Activity = Within the entries below, find the portion that opens with the line containing "### Cross-section of" and closes with the line containing "5 down to 0: air". Retype that portion exactly and only.

········
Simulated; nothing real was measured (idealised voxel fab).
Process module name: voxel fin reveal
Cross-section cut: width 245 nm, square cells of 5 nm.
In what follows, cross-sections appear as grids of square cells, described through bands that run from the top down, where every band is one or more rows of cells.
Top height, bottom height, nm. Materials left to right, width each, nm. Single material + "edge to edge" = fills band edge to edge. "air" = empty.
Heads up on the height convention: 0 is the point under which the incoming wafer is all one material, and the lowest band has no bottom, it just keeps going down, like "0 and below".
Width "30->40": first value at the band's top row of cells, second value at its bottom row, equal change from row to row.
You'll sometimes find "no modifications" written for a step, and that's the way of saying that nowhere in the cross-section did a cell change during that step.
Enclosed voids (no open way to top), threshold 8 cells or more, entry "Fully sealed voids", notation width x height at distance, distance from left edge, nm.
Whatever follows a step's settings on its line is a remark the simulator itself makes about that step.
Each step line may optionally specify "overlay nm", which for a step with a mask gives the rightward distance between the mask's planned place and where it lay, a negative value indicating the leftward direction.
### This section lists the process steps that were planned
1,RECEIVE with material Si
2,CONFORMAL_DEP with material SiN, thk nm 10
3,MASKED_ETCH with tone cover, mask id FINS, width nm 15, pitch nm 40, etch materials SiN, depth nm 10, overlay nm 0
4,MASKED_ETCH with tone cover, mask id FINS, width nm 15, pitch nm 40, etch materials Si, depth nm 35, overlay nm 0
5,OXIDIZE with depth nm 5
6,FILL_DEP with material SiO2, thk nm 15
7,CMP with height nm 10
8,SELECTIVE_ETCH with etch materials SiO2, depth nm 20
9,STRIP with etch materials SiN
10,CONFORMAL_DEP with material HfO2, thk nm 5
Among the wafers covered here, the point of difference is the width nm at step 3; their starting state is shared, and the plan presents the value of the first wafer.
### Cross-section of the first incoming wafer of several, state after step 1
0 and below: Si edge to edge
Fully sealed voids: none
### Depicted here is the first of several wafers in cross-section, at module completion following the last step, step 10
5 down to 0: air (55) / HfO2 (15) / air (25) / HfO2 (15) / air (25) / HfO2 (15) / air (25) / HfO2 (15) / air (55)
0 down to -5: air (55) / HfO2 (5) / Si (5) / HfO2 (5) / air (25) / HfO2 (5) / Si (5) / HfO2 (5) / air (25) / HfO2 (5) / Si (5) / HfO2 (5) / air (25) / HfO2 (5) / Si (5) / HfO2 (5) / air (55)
········

Written solution =
### Cross-section of the first incoming wafer of several, state after step 1
0 and below: Si edge to edge
Fully sealed voids: none
### Depicted here is the first of several wafers in cross-section, at module completion following the last step, step 10
5 down to 0: air (55) / HfO2 (15) / air (25) / HfO2 (15) / air (25) / HfO2 (15) / air (25) / HfO2 (15) / air (55)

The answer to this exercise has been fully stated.